Action item => Everything in the listing must be transcribed exactly, from the first line to the last.

↓↓↓
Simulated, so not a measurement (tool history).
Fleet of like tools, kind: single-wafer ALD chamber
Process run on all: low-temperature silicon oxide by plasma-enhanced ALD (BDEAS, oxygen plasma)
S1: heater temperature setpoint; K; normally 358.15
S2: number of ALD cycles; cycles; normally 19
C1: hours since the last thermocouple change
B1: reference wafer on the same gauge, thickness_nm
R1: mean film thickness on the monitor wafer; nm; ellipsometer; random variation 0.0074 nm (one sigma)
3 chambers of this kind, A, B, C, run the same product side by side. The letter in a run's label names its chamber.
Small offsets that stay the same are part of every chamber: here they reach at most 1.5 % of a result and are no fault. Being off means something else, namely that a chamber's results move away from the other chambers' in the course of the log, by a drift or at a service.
↑↑↑

Worked solution =>
Simulated, so not a measurement (tool history).
Fleet of like tools, kind: single-wafer ALD chamber
Process run on all: low-temperature silicon oxide by plasma-enhanced ALD (BDEAS, oxygen plasma)
S1: heater temperature setpoint; K; normally 358.15
S2: number of ALD cycles; cycles; normally 19
C1: hours since the last thermocouple change
B1: reference wafer on the same gauge, thickness_nm
R1: mean film thickness on the monitor wafer; nm; ellipsometer; random variation 0.0074 nm (one sigma)
3 chambers of this kind, A, B, C, run the same product side by side. The letter in a run's label names its chamber.
Small offsets that stay the same are part of every chamber: here they reach at most 1.5 % of a result and are no fault. Being off means something else, namely that a chamber's results move away from the other chambers' in the course of the log, by a drift or at a service.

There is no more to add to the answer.